- [Assignment]:
Reproduce the whole listing exactly.

- [Study material]:
⁂
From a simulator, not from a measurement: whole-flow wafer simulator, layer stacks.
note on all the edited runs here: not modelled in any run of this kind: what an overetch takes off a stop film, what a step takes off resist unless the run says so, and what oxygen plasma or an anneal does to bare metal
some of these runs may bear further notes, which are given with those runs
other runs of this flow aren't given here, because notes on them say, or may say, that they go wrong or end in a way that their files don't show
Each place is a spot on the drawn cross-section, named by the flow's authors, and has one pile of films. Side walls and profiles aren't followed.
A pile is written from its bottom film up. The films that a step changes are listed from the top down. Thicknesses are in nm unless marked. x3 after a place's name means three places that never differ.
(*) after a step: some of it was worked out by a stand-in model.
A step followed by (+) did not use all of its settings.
⁂

- [Response box]:
From a simulator, not from a measurement: whole-flow wafer simulator, layer stacks.
note on all the edited runs here: not modelled in any run of this kind: what an overetch takes off a stop film, what a step takes off resist unless the run says so, and what oxygen plasma or an anneal does to bare metal
some of these runs may bear further notes, which are given with those runs
other runs of this flow aren't given here, because notes on them say, or may say, that they go wrong or end in a way that their files don't show
Each place is a spot on the drawn cross-section, named by the flow's authors, and has one pile of films. Side walls and profiles aren't followed.
A pile is written from its bottom film up. The films that a step changes are listed from the top down. Thicknesses are in nm unless marked. x3 after a place's name means three places that never differ.
(*) after a step: some of it was worked out by a stand-in model.
A step followed by (+) did not use all of its settings.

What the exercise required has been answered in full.